ACTION ITEM - Your job with the data below is to output exactly the lines from the one holding "I found this" down to the one holding "and nm is fine", both included, and no others.

INFORMATION PROVIDED -
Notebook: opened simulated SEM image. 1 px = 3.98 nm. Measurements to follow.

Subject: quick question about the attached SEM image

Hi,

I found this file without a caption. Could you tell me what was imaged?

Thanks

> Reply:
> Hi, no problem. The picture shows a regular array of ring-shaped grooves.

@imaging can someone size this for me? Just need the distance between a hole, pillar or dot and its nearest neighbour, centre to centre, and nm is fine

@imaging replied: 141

EXERCISE SOLUTION -
I found this file without a caption. Could you tell me what was imaged?

Thanks

> Reply:
> Hi, no problem. The picture shows a regular array of ring-shaped grooves.

@imaging can someone size this for me? Just need the distance between a hole, pillar or dot and its nearest neighbour, centre to centre, and nm is fine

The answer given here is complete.